*** MATERIAL SUPPLIED Section Begins ***

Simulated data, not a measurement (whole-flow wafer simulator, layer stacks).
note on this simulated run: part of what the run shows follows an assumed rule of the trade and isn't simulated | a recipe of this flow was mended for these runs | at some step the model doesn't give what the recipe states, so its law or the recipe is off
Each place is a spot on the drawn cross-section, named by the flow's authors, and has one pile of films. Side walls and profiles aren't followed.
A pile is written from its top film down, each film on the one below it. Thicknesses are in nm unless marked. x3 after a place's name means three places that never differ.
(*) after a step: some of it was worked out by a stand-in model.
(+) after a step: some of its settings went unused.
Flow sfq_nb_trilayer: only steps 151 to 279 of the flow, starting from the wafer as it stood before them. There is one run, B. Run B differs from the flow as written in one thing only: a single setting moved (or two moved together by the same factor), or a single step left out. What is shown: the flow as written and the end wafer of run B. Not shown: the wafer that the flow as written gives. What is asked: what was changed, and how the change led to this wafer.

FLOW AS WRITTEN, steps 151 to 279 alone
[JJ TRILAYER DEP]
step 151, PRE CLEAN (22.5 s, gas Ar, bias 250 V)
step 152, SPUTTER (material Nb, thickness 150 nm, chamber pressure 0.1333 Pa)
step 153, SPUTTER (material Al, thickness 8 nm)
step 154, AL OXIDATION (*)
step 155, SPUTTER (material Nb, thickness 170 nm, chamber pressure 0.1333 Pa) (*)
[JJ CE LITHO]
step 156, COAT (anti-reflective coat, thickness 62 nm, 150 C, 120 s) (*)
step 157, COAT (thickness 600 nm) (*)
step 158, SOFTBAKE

*** MATERIAL SUPPLIED Section Ends ***

### WORK REQUEST
Retype all of the entries. Keep each one exactly as written.

### EXERCISE OUTPUT
Simulated data, not a measurement (whole-flow wafer simulator, layer stacks).
note on this simulated run: part of what the run shows follows an assumed rule of the trade and isn't simulated | a recipe of this flow was mended for these runs | at some step the model doesn't give what the recipe states, so its law or the recipe is off
Each place is a spot on the drawn cross-section, named by the flow's authors, and has one pile of films. Side walls and profiles aren't followed.
A pile is written from its top film down, each film on the one below it. Thicknesses are in nm unless marked. x3 after a place's name means three places that never differ.
(*) after a step: some of it was worked out by a stand-in model.
(+) after a step: some of its settings went unused.
Flow sfq_nb_trilayer: only steps 151 to 279 of the flow, starting from the wafer as it stood before them. There is one run, B. Run B differs from the flow as written in one thing only: a single setting moved (or two moved together by the same factor), or a single step left out. What is shown: the flow as written and the end wafer of run B. Not shown: the wafer that the flow as written gives. What is asked: what was changed, and how the change led to this wafer.

FLOW AS WRITTEN, steps 151 to 279 alone
[JJ TRILAYER DEP]
step 151, PRE CLEAN (22.5 s, gas Ar, bias 250 V)
step 152, SPUTTER (material Nb, thickness 150 nm, chamber pressure 0.1333 Pa)
step 153, SPUTTER (material Al, thickness 8 nm)
step 154, AL OXIDATION (*)
step 155, SPUTTER (material Nb, thickness 170 nm, chamber pressure 0.1333 Pa) (*)
[JJ CE LITHO]
step 156, COAT (anti-reflective coat, thickness 62 nm, 150 C, 120 s) (*)
step 157, COAT (thickness 600 nm) (*)
step 158, SOFTBAKE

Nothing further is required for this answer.